Work order:
Repeat exactly the lines from the start of the material below up to and including the "5 OXIDATION: 1100 C, 2040 s, ambient dry (*)" line.

Stored data:
Segment Open
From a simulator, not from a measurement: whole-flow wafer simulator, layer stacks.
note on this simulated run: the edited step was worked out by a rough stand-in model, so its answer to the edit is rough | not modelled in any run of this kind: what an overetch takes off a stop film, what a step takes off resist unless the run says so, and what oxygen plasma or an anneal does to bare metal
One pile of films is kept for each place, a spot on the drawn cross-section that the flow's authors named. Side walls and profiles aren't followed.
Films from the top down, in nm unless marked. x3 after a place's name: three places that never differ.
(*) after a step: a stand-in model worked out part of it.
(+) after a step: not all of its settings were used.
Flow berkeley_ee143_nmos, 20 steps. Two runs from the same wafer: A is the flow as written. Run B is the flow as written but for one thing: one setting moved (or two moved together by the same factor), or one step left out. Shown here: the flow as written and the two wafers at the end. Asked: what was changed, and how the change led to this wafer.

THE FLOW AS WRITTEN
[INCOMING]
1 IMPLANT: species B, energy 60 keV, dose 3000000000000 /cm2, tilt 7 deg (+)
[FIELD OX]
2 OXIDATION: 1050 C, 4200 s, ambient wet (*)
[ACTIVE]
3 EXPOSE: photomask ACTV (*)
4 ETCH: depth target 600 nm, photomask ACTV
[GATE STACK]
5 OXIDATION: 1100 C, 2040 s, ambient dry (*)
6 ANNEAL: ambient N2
Segment Closed

Response:
From a simulator, not from a measurement: whole-flow wafer simulator, layer stacks.
note on this simulated run: the edited step was worked out by a rough stand-in model, so its answer to the edit is rough | not modelled in any run of this kind: what an overetch takes off a stop film, what a step takes off resist unless the run says so, and what oxygen plasma or an anneal does to bare metal
One pile of films is kept for each place, a spot on the drawn cross-section that the flow's authors named. Side walls and profiles aren't followed.
Films from the top down, in nm unless marked. x3 after a place's name: three places that never differ.
(*) after a step: a stand-in model worked out part of it.
(+) after a step: not all of its settings were used.
Flow berkeley_ee143_nmos, 20 steps. Two runs from the same wafer: A is the flow as written. Run B is the flow as written but for one thing: one setting moved (or two moved together by the same factor), or one step left out. Shown here: the flow as written and the two wafers at the end. Asked: what was changed, and how the change led to this wafer.

THE FLOW AS WRITTEN
[INCOMING]
1 IMPLANT: species B, energy 60 keV, dose 3000000000000 /cm2, tilt 7 deg (+)
[FIELD OX]
2 OXIDATION: 1050 C, 4200 s, ambient wet (*)
[ACTIVE]
3 EXPOSE: photomask ACTV (*)
4 ETCH: depth target 600 nm, photomask ACTV
[GATE STACK]
5 OXIDATION: 1100 C, 2040 s, ambient dry (*)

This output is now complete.